* _Assignment_:
After finding the line containing "A wafer's yield" below, please output that line and each following one through the line containing "A lot that was", exactly as written.

* _Extracted entries_:
....
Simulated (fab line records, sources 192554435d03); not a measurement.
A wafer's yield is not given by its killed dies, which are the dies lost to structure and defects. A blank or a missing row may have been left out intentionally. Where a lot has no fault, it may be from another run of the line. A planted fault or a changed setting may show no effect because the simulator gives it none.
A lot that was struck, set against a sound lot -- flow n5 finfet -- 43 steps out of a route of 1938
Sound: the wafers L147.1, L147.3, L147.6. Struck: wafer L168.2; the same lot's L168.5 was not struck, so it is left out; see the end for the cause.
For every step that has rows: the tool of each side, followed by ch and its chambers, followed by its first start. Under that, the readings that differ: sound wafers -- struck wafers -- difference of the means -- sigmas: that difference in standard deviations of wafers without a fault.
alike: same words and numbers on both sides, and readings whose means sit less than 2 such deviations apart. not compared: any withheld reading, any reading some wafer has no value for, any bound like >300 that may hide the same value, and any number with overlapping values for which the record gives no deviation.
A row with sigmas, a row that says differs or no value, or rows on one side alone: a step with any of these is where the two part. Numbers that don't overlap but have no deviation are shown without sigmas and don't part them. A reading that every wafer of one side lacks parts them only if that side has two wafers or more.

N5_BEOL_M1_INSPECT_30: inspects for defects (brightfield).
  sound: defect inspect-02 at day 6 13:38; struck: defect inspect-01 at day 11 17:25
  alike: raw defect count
....

* _Answer area_:
A wafer's yield is not given by its killed dies, which are the dies lost to structure and defects. A blank or a missing row may have been left out intentionally. Where a lot has no fault, it may be from another run of the line. A planted fault or a changed setting may show no effect because the simulator gives it none.
A lot that was struck, set against a sound lot -- flow n5 finfet -- 43 steps out of a route of 1938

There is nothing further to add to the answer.